ASSIGNMENT: Take the records below and write them out again exactly.

GIVEN DATA:
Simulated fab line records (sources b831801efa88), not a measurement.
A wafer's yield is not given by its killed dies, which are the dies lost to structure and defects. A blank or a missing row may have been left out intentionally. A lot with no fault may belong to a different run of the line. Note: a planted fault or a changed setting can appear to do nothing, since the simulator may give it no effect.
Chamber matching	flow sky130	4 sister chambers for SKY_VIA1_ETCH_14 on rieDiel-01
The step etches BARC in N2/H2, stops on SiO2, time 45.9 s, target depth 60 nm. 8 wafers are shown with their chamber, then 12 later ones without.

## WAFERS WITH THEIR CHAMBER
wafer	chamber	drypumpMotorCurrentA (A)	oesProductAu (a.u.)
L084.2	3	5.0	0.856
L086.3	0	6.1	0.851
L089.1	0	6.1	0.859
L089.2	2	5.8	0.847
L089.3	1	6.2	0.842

YOUR SOLUTION:
Simulated fab line records (sources b831801efa88), not a measurement.
A wafer's yield is not given by its killed dies, which are the dies lost to structure and defects. A blank or a missing row may have been left out intentionally. A lot with no fault may belong to a different run of the line. Note: a planted fault or a changed setting can appear to do nothing, since the simulator may give it no effect.
Chamber matching	flow sky130	4 sister chambers for SKY_VIA1_ETCH_14 on rieDiel-01
The step etches BARC in N2/H2, stops on SiO2, time 45.9 s, target depth 60 nm. 8 wafers are shown with their chamber, then 12 later ones without.

## WAFERS WITH THEIR CHAMBER
wafer	chamber	drypumpMotorCurrentA (A)	oesProductAu (a.u.)
L084.2	3	5.0	0.856
L086.3	0	6.1	0.851
L089.1	0	6.1	0.859
L089.2	2	5.8	0.847
L089.3	1	6.2	0.842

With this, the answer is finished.